Please restate exactly what appears in the records below from the first line to the line where "- The distance" is, that line included.

### DATA SUPPLIED ###

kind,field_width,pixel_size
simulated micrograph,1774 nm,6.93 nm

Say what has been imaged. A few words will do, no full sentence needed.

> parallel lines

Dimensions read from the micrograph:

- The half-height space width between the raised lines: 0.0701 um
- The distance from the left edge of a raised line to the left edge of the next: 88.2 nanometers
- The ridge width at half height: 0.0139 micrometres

###

# WORKED SOLUTION
kind,field_width,pixel_size
simulated micrograph,1774 nm,6.93 nm

Say what has been imaged. A few words will do, no full sentence needed.

> parallel lines

Dimensions read from the micrograph:

- The half-height space width between the raised lines: 0.0701 um
- The distance from the left edge of a raised line to the left edge of the next: 88.2 nanometers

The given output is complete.